● **SOURCE DATA**
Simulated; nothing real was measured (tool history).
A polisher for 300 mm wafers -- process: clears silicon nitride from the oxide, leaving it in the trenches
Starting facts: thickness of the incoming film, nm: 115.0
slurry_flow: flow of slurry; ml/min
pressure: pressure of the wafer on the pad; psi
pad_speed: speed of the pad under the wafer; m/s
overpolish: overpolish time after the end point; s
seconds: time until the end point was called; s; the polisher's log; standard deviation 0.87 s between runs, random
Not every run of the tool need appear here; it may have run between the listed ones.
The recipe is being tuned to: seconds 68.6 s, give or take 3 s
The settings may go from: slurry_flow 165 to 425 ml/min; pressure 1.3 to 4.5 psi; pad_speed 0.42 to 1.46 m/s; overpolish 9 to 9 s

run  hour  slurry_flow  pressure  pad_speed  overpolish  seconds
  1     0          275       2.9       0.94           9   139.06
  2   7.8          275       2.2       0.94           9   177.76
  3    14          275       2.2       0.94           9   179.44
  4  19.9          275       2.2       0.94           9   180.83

● **WORK REQUEST**
Reproduce all data above, unchanged.

● **ANSWER SPACE**
Simulated; nothing real was measured (tool history).
A polisher for 300 mm wafers -- process: clears silicon nitride from the oxide, leaving it in the trenches
Starting facts: thickness of the incoming film, nm: 115.0
slurry_flow: flow of slurry; ml/min
pressure: pressure of the wafer on the pad; psi
pad_speed: speed of the pad under the wafer; m/s
overpolish: overpolish time after the end point; s
seconds: time until the end point was called; s; the polisher's log; standard deviation 0.87 s between runs, random
Not every run of the tool need appear here; it may have run between the listed ones.
The recipe is being tuned to: seconds 68.6 s, give or take 3 s
The settings may go from: slurry_flow 165 to 425 ml/min; pressure 1.3 to 4.5 psi; pad_speed 0.42 to 1.46 m/s; overpolish 9 to 9 s

run  hour  slurry_flow  pressure  pad_speed  overpolish  seconds
  1     0          275       2.9       0.94           9   139.06
  2   7.8          275       2.2       0.94           9   177.76
  3    14          275       2.2       0.94           9   179.44
  4  19.9          275       2.2       0.94           9   180.83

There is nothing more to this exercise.